• [Requirement]: Reproduce the entries below exactly, but only from the line containing "Hidden conditions (not" to the line containing "Measurement units: thickness_nm in nm", inclusive.

******************************
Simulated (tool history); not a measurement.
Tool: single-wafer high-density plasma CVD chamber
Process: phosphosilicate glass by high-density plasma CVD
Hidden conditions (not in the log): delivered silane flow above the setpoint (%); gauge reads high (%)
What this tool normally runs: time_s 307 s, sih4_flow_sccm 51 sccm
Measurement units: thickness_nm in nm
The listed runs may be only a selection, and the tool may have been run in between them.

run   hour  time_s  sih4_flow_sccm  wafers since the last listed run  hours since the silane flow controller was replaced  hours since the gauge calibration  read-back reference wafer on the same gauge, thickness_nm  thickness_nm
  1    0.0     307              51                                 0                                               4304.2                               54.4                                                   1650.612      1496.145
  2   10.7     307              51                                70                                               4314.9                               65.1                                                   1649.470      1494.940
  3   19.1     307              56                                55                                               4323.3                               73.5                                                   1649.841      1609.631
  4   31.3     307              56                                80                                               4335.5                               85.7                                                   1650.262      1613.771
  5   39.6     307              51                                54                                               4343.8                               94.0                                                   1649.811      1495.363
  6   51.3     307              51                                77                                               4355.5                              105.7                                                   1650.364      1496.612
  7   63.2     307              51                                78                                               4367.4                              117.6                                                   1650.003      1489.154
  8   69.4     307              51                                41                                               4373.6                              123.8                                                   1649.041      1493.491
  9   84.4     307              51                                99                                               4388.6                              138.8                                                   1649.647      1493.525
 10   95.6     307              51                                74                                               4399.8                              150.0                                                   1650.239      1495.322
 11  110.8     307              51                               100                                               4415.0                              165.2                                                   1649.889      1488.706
******************************

• [Your solution]:
Hidden conditions (not in the log): delivered silane flow above the setpoint (%); gauge reads high (%)
What this tool normally runs: time_s 307 s, sih4_flow_sccm 51 sccm
Measurement units: thickness_nm in nm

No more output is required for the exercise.